Data to examine:
• • • • •

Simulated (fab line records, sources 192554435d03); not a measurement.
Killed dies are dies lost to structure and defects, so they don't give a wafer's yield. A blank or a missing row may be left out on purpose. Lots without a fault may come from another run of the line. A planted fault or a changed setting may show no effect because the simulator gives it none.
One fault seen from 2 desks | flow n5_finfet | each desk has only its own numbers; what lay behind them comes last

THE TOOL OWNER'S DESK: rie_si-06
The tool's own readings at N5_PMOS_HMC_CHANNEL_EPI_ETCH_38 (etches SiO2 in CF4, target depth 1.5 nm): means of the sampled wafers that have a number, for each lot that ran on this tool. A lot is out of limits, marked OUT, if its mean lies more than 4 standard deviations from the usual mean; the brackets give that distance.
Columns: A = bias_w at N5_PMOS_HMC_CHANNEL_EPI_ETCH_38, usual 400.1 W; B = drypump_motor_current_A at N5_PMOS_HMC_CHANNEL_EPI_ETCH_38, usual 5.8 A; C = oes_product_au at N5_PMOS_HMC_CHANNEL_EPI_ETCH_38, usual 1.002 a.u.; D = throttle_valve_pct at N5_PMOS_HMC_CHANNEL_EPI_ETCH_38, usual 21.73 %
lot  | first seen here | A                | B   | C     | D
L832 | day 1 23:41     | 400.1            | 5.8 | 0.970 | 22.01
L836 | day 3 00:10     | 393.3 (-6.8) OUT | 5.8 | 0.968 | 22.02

• • • • •

From the first line above through the line that contains "L832 | day 1", quote each line exactly. Output nothing more.

Exercise answer:
Simulated (fab line records, sources 192554435d03); not a measurement.
Killed dies are dies lost to structure and defects, so they don't give a wafer's yield. A blank or a missing row may be left out on purpose. Lots without a fault may come from another run of the line. A planted fault or a changed setting may show no effect because the simulator gives it none.
One fault seen from 2 desks | flow n5_finfet | each desk has only its own numbers; what lay behind them comes last

THE TOOL OWNER'S DESK: rie_si-06
The tool's own readings at N5_PMOS_HMC_CHANNEL_EPI_ETCH_38 (etches SiO2 in CF4, target depth 1.5 nm): means of the sampled wafers that have a number, for each lot that ran on this tool. A lot is out of limits, marked OUT, if its mean lies more than 4 standard deviations from the usual mean; the brackets give that distance.
Columns: A = bias_w at N5_PMOS_HMC_CHANNEL_EPI_ETCH_38, usual 400.1 W; B = drypump_motor_current_A at N5_PMOS_HMC_CHANNEL_EPI_ETCH_38, usual 5.8 A; C = oes_product_au at N5_PMOS_HMC_CHANNEL_EPI_ETCH_38, usual 1.002 a.u.; D = throttle_valve_pct at N5_PMOS_HMC_CHANNEL_EPI_ETCH_38, usual 21.73 %
lot  | first seen here | A                | B   | C     | D
L832 | day 1 23:41     | 400.1            | 5.8 | 0.970 | 22.01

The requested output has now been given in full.